▶ _Input data_
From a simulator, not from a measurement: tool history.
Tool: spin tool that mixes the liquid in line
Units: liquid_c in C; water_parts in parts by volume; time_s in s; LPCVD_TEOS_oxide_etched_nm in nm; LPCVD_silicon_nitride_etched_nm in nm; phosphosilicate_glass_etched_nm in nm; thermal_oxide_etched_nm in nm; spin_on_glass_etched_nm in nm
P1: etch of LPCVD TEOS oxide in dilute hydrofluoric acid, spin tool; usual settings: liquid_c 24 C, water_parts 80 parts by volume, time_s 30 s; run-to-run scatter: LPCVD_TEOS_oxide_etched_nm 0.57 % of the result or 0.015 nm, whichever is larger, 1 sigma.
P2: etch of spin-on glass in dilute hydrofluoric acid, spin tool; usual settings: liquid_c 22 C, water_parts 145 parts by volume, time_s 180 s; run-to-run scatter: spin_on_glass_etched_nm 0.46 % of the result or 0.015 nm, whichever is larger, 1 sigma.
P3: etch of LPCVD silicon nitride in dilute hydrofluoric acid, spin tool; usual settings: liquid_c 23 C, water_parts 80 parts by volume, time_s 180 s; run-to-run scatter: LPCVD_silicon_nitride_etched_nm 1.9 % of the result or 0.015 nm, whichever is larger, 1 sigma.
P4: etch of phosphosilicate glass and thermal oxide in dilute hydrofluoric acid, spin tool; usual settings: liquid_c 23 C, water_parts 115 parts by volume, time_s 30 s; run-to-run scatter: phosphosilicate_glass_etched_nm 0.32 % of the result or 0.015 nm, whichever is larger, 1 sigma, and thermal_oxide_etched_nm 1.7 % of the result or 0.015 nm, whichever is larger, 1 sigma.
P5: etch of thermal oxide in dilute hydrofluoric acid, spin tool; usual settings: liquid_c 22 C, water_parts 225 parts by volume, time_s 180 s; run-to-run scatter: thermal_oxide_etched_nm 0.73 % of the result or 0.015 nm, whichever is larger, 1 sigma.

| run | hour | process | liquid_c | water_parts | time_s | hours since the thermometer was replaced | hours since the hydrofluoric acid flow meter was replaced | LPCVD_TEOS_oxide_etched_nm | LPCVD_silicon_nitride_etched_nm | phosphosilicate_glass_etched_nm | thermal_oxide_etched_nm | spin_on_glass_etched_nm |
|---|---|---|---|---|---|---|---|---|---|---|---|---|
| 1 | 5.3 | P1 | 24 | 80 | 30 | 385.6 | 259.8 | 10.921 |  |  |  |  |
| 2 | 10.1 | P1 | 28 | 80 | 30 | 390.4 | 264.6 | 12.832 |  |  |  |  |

▶ _Work item_
What you return should be the lines from the start of the data through the line with "Tool: spin tool that mixes the liquid in line", quoted exactly and nothing more.

▶ _Problem solution_
From a simulator, not from a measurement: tool history.
Tool: spin tool that mixes the liquid in line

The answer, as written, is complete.